※ ※ ※

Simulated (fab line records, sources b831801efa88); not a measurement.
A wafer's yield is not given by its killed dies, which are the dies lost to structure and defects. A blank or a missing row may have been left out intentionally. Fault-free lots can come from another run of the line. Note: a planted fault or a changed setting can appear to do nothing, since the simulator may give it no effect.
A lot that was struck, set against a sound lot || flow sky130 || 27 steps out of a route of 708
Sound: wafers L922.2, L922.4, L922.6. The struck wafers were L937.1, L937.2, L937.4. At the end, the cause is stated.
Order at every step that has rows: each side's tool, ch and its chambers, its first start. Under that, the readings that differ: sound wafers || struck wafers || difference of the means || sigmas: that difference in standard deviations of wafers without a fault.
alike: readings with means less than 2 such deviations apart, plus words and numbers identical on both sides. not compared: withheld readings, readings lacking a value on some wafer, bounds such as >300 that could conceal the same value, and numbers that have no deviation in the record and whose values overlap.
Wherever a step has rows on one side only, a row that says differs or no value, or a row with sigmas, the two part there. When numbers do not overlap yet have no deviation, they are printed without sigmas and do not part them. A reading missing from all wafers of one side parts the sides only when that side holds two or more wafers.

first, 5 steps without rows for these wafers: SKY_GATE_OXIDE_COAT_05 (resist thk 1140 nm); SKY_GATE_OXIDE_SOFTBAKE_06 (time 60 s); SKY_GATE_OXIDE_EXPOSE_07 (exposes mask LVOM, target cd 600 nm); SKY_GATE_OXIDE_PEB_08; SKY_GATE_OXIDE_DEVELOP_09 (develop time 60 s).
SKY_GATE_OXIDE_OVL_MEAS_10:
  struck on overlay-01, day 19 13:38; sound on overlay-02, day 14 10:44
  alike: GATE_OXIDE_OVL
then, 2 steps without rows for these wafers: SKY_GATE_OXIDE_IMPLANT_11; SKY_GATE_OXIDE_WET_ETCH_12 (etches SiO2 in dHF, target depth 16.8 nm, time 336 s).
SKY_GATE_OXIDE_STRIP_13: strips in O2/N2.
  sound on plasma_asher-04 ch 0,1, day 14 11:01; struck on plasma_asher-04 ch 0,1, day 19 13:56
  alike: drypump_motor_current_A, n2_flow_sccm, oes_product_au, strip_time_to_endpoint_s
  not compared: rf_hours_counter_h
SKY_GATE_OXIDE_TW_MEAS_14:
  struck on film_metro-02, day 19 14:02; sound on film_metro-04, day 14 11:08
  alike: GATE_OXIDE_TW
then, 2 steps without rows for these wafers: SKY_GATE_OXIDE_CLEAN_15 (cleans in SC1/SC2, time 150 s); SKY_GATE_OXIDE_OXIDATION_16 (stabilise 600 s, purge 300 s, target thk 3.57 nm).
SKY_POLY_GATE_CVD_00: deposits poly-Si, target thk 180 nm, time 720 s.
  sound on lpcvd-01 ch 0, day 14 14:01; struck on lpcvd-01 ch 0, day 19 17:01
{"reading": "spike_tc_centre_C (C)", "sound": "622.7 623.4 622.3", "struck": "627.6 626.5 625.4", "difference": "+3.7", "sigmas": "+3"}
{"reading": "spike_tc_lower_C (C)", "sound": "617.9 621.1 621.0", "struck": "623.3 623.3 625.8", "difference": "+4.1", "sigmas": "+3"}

※ ※ ※

§ Work task
Look above for the line holding "Order at every", then set down exactly that line and every line after it up to and including the line holding "thk 3.57 nm).", with nothing else.

§ Exercise answer
Order at every step that has rows: each side's tool, ch and its chambers, its first start. Under that, the readings that differ: sound wafers || struck wafers || difference of the means || sigmas: that difference in standard deviations of wafers without a fault.
alike: readings with means less than 2 such deviations apart, plus words and numbers identical on both sides. not compared: withheld readings, readings lacking a value on some wafer, bounds such as >300 that could conceal the same value, and numbers that have no deviation in the record and whose values overlap.
Wherever a step has rows on one side only, a row that says differs or no value, or a row with sigmas, the two part there. When numbers do not overlap yet have no deviation, they are printed without sigmas and do not part them. A reading missing from all wafers of one side parts the sides only when that side holds two or more wafers.

first, 5 steps without rows for these wafers: SKY_GATE_OXIDE_COAT_05 (resist thk 1140 nm); SKY_GATE_OXIDE_SOFTBAKE_06 (time 60 s); SKY_GATE_OXIDE_EXPOSE_07 (exposes mask LVOM, target cd 600 nm); SKY_GATE_OXIDE_PEB_08; SKY_GATE_OXIDE_DEVELOP_09 (develop time 60 s).
SKY_GATE_OXIDE_OVL_MEAS_10:
  struck on overlay-01, day 19 13:38; sound on overlay-02, day 14 10:44
  alike: GATE_OXIDE_OVL
then, 2 steps without rows for these wafers: SKY_GATE_OXIDE_IMPLANT_11; SKY_GATE_OXIDE_WET_ETCH_12 (etches SiO2 in dHF, target depth 16.8 nm, time 336 s).
SKY_GATE_OXIDE_STRIP_13: strips in O2/N2.
  sound on plasma_asher-04 ch 0,1, day 14 11:01; struck on plasma_asher-04 ch 0,1, day 19 13:56
  alike: drypump_motor_current_A, n2_flow_sccm, oes_product_au, strip_time_to_endpoint_s
  not compared: rf_hours_counter_h
SKY_GATE_OXIDE_TW_MEAS_14:
  struck on film_metro-02, day 19 14:02; sound on film_metro-04, day 14 11:08
  alike: GATE_OXIDE_TW
then, 2 steps without rows for these wafers: SKY_GATE_OXIDE_CLEAN_15 (cleans in SC1/SC2, time 150 s); SKY_GATE_OXIDE_OXIDATION_16 (stabilise 600 s, purge 300 s, target thk 3.57 nm).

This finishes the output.